* [Supplied data]
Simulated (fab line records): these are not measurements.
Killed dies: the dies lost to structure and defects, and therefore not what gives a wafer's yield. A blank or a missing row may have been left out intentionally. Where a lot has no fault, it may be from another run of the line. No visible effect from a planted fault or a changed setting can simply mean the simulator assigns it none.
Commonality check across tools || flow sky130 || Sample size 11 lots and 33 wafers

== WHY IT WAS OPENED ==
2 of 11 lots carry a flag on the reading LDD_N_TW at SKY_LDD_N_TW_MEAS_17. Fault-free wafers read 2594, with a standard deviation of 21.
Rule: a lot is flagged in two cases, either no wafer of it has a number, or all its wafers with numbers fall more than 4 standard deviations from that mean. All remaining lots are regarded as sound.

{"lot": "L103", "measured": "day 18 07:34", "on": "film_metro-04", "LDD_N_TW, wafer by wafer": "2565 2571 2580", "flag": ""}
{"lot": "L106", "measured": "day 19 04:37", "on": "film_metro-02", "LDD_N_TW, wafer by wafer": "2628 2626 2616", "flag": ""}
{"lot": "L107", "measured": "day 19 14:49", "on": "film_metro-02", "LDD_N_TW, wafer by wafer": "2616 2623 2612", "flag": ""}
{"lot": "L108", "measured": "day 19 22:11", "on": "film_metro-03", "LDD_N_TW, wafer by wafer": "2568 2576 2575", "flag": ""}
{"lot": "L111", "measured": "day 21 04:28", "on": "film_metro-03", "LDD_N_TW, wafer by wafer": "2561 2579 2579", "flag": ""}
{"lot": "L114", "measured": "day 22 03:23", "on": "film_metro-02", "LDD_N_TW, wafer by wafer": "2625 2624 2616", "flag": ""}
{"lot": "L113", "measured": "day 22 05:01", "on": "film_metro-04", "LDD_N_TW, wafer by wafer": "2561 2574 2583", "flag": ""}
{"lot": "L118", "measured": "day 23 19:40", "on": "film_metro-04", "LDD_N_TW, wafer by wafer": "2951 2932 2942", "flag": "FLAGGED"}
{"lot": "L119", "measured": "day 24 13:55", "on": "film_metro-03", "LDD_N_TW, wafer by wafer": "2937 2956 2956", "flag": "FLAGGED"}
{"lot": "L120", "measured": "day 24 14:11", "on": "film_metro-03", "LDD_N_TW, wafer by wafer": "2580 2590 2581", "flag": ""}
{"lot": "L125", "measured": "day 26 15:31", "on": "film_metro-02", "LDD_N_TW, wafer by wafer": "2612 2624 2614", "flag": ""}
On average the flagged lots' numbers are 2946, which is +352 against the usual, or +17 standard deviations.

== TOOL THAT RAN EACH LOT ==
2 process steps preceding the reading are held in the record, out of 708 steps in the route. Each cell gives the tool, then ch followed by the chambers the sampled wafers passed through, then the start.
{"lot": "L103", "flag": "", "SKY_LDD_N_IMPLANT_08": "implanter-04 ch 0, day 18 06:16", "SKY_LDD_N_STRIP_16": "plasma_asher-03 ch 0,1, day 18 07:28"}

* [Brief] Your answer should consist of the lines from the line with "Rule: a lot" to the line with "2 process steps" above, repeated exactly, both ends included.

* [Exercise solution]
Rule: a lot is flagged in two cases, either no wafer of it has a number, or all its wafers with numbers fall more than 4 standard deviations from that mean. All remaining lots are regarded as sound.

{"lot": "L103", "measured": "day 18 07:34", "on": "film_metro-04", "LDD_N_TW, wafer by wafer": "2565 2571 2580", "flag": ""}
{"lot": "L106", "measured": "day 19 04:37", "on": "film_metro-02", "LDD_N_TW, wafer by wafer": "2628 2626 2616", "flag": ""}
{"lot": "L107", "measured": "day 19 14:49", "on": "film_metro-02", "LDD_N_TW, wafer by wafer": "2616 2623 2612", "flag": ""}
{"lot": "L108", "measured": "day 19 22:11", "on": "film_metro-03", "LDD_N_TW, wafer by wafer": "2568 2576 2575", "flag": ""}
{"lot": "L111", "measured": "day 21 04:28", "on": "film_metro-03", "LDD_N_TW, wafer by wafer": "2561 2579 2579", "flag": ""}
{"lot": "L114", "measured": "day 22 03:23", "on": "film_metro-02", "LDD_N_TW, wafer by wafer": "2625 2624 2616", "flag": ""}
{"lot": "L113", "measured": "day 22 05:01", "on": "film_metro-04", "LDD_N_TW, wafer by wafer": "2561 2574 2583", "flag": ""}
{"lot": "L118", "measured": "day 23 19:40", "on": "film_metro-04", "LDD_N_TW, wafer by wafer": "2951 2932 2942", "flag": "FLAGGED"}
{"lot": "L119", "measured": "day 24 13:55", "on": "film_metro-03", "LDD_N_TW, wafer by wafer": "2937 2956 2956", "flag": "FLAGGED"}
{"lot": "L120", "measured": "day 24 14:11", "on": "film_metro-03", "LDD_N_TW, wafer by wafer": "2580 2590 2581", "flag": ""}
{"lot": "L125", "measured": "day 26 15:31", "on": "film_metro-02", "LDD_N_TW, wafer by wafer": "2612 2624 2614", "flag": ""}
On average the flagged lots' numbers are 2946, which is +352 against the usual, or +17 standard deviations.

== TOOL THAT RAN EACH LOT ==
2 process steps preceding the reading are held in the record, out of 708 steps in the route. Each cell gives the tool, then ch followed by the chambers the sampled wafers passed through, then the start.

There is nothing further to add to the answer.